REQUIRED ACTION:
Word for word, transcribe all of the records.

SUPPLIED ENTRIES:
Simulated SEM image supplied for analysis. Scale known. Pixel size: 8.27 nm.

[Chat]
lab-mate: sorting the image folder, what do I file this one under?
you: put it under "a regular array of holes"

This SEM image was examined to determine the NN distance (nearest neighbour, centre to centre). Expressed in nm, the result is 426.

REPLY:
Simulated SEM image supplied for analysis. Scale known. Pixel size: 8.27 nm.

[Chat]
lab-mate: sorting the image folder, what do I file this one under?
you: put it under "a regular array of holes"

This SEM image was examined to determine the NN distance (nearest neighbour, centre to centre). Expressed in nm, the result is 426.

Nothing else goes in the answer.